Listed entries:
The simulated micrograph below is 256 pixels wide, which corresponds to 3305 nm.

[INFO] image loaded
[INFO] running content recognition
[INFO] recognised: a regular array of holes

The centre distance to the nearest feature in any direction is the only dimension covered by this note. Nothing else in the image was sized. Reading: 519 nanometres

Work instruction:
Line by line, repeat the data exactly.

Exercise solution:
The simulated micrograph below is 256 pixels wide, which corresponds to 3305 nm.

[INFO] image loaded
[INFO] running content recognition
[INFO] recognised: a regular array of holes

The centre distance to the nearest feature in any direction is the only dimension covered by this note. Nothing else in the image was sized. Reading: 519 nanometres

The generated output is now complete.